Information provided |
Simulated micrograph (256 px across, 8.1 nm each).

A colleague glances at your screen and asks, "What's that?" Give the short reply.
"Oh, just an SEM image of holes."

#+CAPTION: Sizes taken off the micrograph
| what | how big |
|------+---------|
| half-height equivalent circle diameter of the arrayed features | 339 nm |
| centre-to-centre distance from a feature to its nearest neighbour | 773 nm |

Work task | What the exercise asks for is the listing above, retyped in full.

Exercise answer |
Simulated micrograph (256 px across, 8.1 nm each).

A colleague glances at your screen and asks, "What's that?" Give the short reply.
"Oh, just an SEM image of holes."

#+CAPTION: Sizes taken off the micrograph
| what | how big |
|------+---------|
| half-height equivalent circle diameter of the arrayed features | 339 nm |
| centre-to-centre distance from a feature to its nearest neighbour | 773 nm |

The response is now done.